**Work instruction:**
Repeat the data in full. No line may differ from the original.

**Information supplied:**

★ ★ ★ ★ ★ ★ ★

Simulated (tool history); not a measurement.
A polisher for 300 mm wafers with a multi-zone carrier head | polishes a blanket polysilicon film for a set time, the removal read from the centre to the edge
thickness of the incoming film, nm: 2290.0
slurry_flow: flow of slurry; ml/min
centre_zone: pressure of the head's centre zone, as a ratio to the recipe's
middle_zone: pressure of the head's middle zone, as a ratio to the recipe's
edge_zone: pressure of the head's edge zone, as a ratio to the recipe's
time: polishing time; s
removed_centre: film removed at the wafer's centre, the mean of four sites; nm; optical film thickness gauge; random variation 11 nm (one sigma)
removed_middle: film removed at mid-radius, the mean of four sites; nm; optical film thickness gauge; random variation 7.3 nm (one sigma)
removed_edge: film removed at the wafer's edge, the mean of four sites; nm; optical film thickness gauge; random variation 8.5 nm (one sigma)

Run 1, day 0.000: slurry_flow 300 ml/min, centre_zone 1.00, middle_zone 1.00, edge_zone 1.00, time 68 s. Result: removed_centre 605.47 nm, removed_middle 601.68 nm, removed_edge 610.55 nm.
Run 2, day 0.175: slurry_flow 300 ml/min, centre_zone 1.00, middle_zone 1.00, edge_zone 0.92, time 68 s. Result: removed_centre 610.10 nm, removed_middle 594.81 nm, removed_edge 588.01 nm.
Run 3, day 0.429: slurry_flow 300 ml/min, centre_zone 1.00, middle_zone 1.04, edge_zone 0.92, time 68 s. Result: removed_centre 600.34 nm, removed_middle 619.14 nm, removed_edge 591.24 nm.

★ ★ ★ ★ ★ ★ ★

**Response area:**
Simulated (tool history); not a measurement.
A polisher for 300 mm wafers with a multi-zone carrier head | polishes a blanket polysilicon film for a set time, the removal read from the centre to the edge
thickness of the incoming film, nm: 2290.0
slurry_flow: flow of slurry; ml/min
centre_zone: pressure of the head's centre zone, as a ratio to the recipe's
middle_zone: pressure of the head's middle zone, as a ratio to the recipe's
edge_zone: pressure of the head's edge zone, as a ratio to the recipe's
time: polishing time; s
removed_centre: film removed at the wafer's centre, the mean of four sites; nm; optical film thickness gauge; random variation 11 nm (one sigma)
removed_middle: film removed at mid-radius, the mean of four sites; nm; optical film thickness gauge; random variation 7.3 nm (one sigma)
removed_edge: film removed at the wafer's edge, the mean of four sites; nm; optical film thickness gauge; random variation 8.5 nm (one sigma)

Run 1, day 0.000: slurry_flow 300 ml/min, centre_zone 1.00, middle_zone 1.00, edge_zone 1.00, time 68 s. Result: removed_centre 605.47 nm, removed_middle 601.68 nm, removed_edge 610.55 nm.
Run 2, day 0.175: slurry_flow 300 ml/min, centre_zone 1.00, middle_zone 1.00, edge_zone 0.92, time 68 s. Result: removed_centre 610.10 nm, removed_middle 594.81 nm, removed_edge 588.01 nm.
Run 3, day 0.429: slurry_flow 300 ml/min, centre_zone 1.00, middle_zone 1.04, edge_zone 0.92, time 68 s. Result: removed_centre 600.34 nm, removed_middle 619.14 nm, removed_edge 591.24 nm.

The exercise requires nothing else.